##### DATASET #####
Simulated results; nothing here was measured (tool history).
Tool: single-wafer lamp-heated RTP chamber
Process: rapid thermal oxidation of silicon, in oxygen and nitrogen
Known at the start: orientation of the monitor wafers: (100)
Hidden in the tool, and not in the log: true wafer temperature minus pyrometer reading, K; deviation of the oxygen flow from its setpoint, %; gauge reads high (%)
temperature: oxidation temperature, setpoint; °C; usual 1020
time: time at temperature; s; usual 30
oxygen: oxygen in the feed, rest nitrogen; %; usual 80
#####

WORK REQUEST:
Please transcribe the records in full, keeping every word as it is.

EXERCISE OUTPUT:
Simulated results; nothing here was measured (tool history).
Tool: single-wafer lamp-heated RTP chamber
Process: rapid thermal oxidation of silicon, in oxygen and nitrogen
Known at the start: orientation of the monitor wafers: (100)
Hidden in the tool, and not in the log: true wafer temperature minus pyrometer reading, K; deviation of the oxygen flow from its setpoint, %; gauge reads high (%)
temperature: oxidation temperature, setpoint; °C; usual 1020
time: time at temperature; s; usual 30
oxygen: oxygen in the feed, rest nitrogen; %; usual 80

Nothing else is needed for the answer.